EXERCISE - With the line that contains "SEM micrograph, one" as the final line, return every line from the start of the data below exactly.

EXTRACTED MATERIAL -
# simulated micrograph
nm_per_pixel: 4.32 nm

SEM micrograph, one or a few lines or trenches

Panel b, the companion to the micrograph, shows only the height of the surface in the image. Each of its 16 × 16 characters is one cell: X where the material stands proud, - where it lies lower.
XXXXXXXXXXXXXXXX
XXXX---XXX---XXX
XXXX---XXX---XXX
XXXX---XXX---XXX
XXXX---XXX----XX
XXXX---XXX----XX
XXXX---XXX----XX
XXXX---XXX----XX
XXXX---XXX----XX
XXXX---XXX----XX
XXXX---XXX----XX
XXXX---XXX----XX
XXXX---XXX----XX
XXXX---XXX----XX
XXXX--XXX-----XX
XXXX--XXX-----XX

TASK RESPONSE -
# simulated micrograph
nm_per_pixel: 4.32 nm

SEM micrograph, one or a few lines or trenches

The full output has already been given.